▶ Data section
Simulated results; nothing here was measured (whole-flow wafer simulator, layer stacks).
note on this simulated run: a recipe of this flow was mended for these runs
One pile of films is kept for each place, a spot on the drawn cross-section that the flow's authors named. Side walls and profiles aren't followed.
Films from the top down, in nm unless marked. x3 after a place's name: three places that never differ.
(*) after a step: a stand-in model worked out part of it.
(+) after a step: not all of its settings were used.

▶ Assignment
Would you please print every record exactly as written?

▶ Exercise answer
Simulated results; nothing here was measured (whole-flow wafer simulator, layer stacks).
note on this simulated run: a recipe of this flow was mended for these runs
One pile of films is kept for each place, a spot on the drawn cross-section that the flow's authors named. Side walls and profiles aren't followed.
Films from the top down, in nm unless marked. x3 after a place's name: three places that never differ.
(*) after a step: a stand-in model worked out part of it.
(+) after a step: not all of its settings were used.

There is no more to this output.